- Recorded data -
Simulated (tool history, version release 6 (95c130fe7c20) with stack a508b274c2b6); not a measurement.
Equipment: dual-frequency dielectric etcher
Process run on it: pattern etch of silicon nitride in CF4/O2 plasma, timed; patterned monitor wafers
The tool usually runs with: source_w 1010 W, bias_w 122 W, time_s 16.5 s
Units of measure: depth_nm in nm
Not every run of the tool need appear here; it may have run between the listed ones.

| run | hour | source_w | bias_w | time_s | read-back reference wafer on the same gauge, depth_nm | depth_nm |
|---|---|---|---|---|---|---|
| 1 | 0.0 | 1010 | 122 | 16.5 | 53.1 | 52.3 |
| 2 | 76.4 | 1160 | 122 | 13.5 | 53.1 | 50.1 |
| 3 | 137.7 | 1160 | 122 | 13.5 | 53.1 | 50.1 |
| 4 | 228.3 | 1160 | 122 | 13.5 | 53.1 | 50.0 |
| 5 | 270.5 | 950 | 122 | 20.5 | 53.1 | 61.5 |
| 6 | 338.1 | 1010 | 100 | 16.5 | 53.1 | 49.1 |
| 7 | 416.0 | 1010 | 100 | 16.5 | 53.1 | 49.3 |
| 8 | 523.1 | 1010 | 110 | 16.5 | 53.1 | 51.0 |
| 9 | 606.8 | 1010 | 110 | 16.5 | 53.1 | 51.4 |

- Work request -
Write out every line of the data exactly, leaving nothing out.

- Answer section -
Simulated (tool history, version release 6 (95c130fe7c20) with stack a508b274c2b6); not a measurement.
Equipment: dual-frequency dielectric etcher
Process run on it: pattern etch of silicon nitride in CF4/O2 plasma, timed; patterned monitor wafers
The tool usually runs with: source_w 1010 W, bias_w 122 W, time_s 16.5 s
Units of measure: depth_nm in nm
Not every run of the tool need appear here; it may have run between the listed ones.

| run | hour | source_w | bias_w | time_s | read-back reference wafer on the same gauge, depth_nm | depth_nm |
|---|---|---|---|---|---|---|
| 1 | 0.0 | 1010 | 122 | 16.5 | 53.1 | 52.3 |
| 2 | 76.4 | 1160 | 122 | 13.5 | 53.1 | 50.1 |
| 3 | 137.7 | 1160 | 122 | 13.5 | 53.1 | 50.1 |
| 4 | 228.3 | 1160 | 122 | 13.5 | 53.1 | 50.0 |
| 5 | 270.5 | 950 | 122 | 20.5 | 53.1 | 61.5 |
| 6 | 338.1 | 1010 | 100 | 16.5 | 53.1 | 49.1 |
| 7 | 416.0 | 1010 | 100 | 16.5 | 53.1 | 49.3 |
| 8 | 523.1 | 1010 | 110 | 16.5 | 53.1 | 51.0 |
| 9 | 606.8 | 1010 | 110 | 16.5 | 53.1 | 51.4 |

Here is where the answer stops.